DATASET RECORDS ▸
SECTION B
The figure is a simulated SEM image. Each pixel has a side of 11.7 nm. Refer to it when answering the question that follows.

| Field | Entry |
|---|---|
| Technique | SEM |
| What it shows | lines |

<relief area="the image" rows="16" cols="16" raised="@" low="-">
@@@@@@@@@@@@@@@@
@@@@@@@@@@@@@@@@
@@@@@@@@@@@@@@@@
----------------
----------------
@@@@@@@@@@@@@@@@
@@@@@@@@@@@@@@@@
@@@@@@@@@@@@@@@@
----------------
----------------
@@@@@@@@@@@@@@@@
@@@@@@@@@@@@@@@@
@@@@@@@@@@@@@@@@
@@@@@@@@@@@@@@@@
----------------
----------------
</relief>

EXERCISE ▸
All records above must be set down exactly, please.

RESPONSE ▸
SECTION B
The figure is a simulated SEM image. Each pixel has a side of 11.7 nm. Refer to it when answering the question that follows.

| Field | Entry |
|---|---|
| Technique | SEM |
| What it shows | lines |

<relief area="the image" rows="16" cols="16" raised="@" low="-">
@@@@@@@@@@@@@@@@
@@@@@@@@@@@@@@@@
@@@@@@@@@@@@@@@@
----------------
----------------
@@@@@@@@@@@@@@@@
@@@@@@@@@@@@@@@@
@@@@@@@@@@@@@@@@
----------------
----------------
@@@@@@@@@@@@@@@@
@@@@@@@@@@@@@@@@
@@@@@@@@@@@@@@@@
@@@@@@@@@@@@@@@@
----------------
----------------
</relief>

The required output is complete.